### [Assignment]
Only certain lines below are wanted: those starting at the line containing "- 2: CONFORMAL_DEP [material SiN] [thk nm 10]" and ending at the line containing "- 19: CMP [height nm 30]", both included, each retyped exactly.

### [Extracted material]
__________________________________________________

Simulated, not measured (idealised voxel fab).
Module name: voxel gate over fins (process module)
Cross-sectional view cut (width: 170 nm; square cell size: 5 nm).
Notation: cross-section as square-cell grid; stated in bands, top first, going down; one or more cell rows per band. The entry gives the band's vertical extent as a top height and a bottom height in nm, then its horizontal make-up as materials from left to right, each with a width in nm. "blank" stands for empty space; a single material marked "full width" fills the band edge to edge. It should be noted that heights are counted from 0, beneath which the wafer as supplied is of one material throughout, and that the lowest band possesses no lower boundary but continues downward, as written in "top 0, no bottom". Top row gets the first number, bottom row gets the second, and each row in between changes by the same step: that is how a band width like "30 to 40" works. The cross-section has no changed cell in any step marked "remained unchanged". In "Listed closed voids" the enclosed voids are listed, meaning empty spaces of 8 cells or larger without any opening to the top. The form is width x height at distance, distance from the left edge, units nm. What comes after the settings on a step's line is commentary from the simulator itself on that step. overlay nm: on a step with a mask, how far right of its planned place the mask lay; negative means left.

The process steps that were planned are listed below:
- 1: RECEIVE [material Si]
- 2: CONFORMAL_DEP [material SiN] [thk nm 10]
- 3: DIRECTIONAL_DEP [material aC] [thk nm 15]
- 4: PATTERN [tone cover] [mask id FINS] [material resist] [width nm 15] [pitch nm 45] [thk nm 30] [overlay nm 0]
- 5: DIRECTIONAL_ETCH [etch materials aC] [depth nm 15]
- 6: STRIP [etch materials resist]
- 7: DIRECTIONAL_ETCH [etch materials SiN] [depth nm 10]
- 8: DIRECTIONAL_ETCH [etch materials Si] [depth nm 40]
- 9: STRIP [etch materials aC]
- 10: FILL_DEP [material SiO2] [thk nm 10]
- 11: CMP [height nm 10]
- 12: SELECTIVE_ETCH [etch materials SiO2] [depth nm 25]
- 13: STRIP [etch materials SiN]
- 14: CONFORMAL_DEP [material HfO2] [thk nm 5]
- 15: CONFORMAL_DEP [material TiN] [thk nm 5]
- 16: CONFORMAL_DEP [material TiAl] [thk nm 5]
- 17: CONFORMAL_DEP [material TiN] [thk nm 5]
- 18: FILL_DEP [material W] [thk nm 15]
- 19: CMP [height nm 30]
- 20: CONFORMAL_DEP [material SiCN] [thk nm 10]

__________________________________________________

### [Written solution]
- 2: CONFORMAL_DEP [material SiN] [thk nm 10]
- 3: DIRECTIONAL_DEP [material aC] [thk nm 15]
- 4: PATTERN [tone cover] [mask id FINS] [material resist] [width nm 15] [pitch nm 45] [thk nm 30] [overlay nm 0]
- 5: DIRECTIONAL_ETCH [etch materials aC] [depth nm 15]
- 6: STRIP [etch materials resist]
- 7: DIRECTIONAL_ETCH [etch materials SiN] [depth nm 10]
- 8: DIRECTIONAL_ETCH [etch materials Si] [depth nm 40]
- 9: STRIP [etch materials aC]
- 10: FILL_DEP [material SiO2] [thk nm 10]
- 11: CMP [height nm 10]
- 12: SELECTIVE_ETCH [etch materials SiO2] [depth nm 25]
- 13: STRIP [etch materials SiN]
- 14: CONFORMAL_DEP [material HfO2] [thk nm 5]
- 15: CONFORMAL_DEP [material TiN] [thk nm 5]
- 16: CONFORMAL_DEP [material TiAl] [thk nm 5]
- 17: CONFORMAL_DEP [material TiN] [thk nm 5]
- 18: FILL_DEP [material W] [thk nm 15]
- 19: CMP [height nm 30]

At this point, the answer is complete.